* Work item
The expected result is every entry, retyped character for character.

======== Source information ========

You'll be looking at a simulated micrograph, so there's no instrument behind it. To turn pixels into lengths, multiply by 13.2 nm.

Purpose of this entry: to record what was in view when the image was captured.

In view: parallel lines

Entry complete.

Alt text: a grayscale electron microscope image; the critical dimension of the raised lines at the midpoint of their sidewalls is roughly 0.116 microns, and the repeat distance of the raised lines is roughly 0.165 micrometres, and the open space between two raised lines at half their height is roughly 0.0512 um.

========

* Problem solution
You'll be looking at a simulated micrograph, so there's no instrument behind it. To turn pixels into lengths, multiply by 13.2 nm.

Purpose of this entry: to record what was in view when the image was captured.

In view: parallel lines

Entry complete.

Alt text: a grayscale electron microscope image; the critical dimension of the raised lines at the midpoint of their sidewalls is roughly 0.116 microns, and the repeat distance of the raised lines is roughly 0.165 micrometres, and the open space between two raised lines at half their height is roughly 0.0512 um.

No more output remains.